## RECORD SET
*** Begin section ***
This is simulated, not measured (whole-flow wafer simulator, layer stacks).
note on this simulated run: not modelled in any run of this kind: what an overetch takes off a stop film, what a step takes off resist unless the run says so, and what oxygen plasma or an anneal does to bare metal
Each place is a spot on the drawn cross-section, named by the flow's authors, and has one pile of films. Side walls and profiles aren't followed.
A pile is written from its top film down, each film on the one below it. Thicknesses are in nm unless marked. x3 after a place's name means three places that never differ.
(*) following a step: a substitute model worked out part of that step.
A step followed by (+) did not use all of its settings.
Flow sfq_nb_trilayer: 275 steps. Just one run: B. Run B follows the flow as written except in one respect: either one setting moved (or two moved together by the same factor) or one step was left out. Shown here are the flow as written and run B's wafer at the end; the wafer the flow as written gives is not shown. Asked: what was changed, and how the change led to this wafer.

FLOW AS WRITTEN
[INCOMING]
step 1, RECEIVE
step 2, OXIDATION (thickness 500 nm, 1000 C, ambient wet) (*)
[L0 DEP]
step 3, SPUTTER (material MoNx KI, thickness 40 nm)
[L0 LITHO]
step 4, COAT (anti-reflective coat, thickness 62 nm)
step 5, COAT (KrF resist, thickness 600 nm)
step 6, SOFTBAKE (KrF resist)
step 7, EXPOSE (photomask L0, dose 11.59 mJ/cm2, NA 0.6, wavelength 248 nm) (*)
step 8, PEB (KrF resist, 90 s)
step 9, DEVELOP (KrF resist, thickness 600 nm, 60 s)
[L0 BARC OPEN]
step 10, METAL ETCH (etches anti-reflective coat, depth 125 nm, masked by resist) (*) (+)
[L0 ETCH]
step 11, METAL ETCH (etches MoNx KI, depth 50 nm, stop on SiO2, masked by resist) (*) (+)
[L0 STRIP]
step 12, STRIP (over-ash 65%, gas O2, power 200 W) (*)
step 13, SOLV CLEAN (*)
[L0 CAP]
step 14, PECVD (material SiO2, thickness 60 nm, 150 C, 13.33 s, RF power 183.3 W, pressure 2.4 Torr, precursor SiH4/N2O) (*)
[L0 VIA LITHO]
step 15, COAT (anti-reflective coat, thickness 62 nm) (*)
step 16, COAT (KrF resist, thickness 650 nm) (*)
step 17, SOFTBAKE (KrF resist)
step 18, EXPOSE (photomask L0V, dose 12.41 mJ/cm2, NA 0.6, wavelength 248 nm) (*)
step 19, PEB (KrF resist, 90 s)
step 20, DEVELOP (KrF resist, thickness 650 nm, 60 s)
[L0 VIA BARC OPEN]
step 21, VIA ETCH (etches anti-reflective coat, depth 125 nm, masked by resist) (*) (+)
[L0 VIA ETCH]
*** End section ***

## WORK ORDER
Reproduce exactly, and only, the lines from the start of the entries through the one that contains "note on this".

## TASK OUTPUT
This is simulated, not measured (whole-flow wafer simulator, layer stacks).
note on this simulated run: not modelled in any run of this kind: what an overetch takes off a stop film, what a step takes off resist unless the run says so, and what oxygen plasma or an anneal does to bare metal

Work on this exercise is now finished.